= Beginning of Section =

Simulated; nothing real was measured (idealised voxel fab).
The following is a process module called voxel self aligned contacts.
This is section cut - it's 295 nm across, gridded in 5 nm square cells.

= End of Section =

**Assignment:** An unaltered copy of the listing above must form the answer.

**Exercise result:**
Simulated; nothing real was measured (idealised voxel fab).
The following is a process module called voxel self aligned contacts.
This is section cut - it's 295 nm across, gridded in 5 nm square cells.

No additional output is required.